Restate all of the entries exactly, each line as it stands.

[Material supplied]
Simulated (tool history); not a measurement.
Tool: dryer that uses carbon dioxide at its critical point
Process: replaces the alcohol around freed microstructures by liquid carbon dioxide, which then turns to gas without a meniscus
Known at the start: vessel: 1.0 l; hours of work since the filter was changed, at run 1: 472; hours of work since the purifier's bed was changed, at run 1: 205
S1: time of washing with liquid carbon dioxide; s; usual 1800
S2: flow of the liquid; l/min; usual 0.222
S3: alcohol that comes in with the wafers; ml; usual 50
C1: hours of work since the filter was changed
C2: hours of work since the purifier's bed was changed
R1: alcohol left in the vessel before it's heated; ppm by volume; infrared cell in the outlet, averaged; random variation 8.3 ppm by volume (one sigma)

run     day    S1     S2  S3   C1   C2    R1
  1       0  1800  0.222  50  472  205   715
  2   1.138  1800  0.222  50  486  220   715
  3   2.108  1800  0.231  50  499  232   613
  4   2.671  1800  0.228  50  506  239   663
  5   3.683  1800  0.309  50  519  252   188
[/Material supplied]

▸ Written solution:
Simulated (tool history); not a measurement.
Tool: dryer that uses carbon dioxide at its critical point
Process: replaces the alcohol around freed microstructures by liquid carbon dioxide, which then turns to gas without a meniscus
Known at the start: vessel: 1.0 l; hours of work since the filter was changed, at run 1: 472; hours of work since the purifier's bed was changed, at run 1: 205
S1: time of washing with liquid carbon dioxide; s; usual 1800
S2: flow of the liquid; l/min; usual 0.222
S3: alcohol that comes in with the wafers; ml; usual 50
C1: hours of work since the filter was changed
C2: hours of work since the purifier's bed was changed
R1: alcohol left in the vessel before it's heated; ppm by volume; infrared cell in the outlet, averaged; random variation 8.3 ppm by volume (one sigma)

run     day    S1     S2  S3   C1   C2    R1
  1       0  1800  0.222  50  472  205   715
  2   1.138  1800  0.222  50  486  220   715
  3   2.108  1800  0.231  50  499  232   613
  4   2.671  1800  0.228  50  506  239   663
  5   3.683  1800  0.309  50  519  252   188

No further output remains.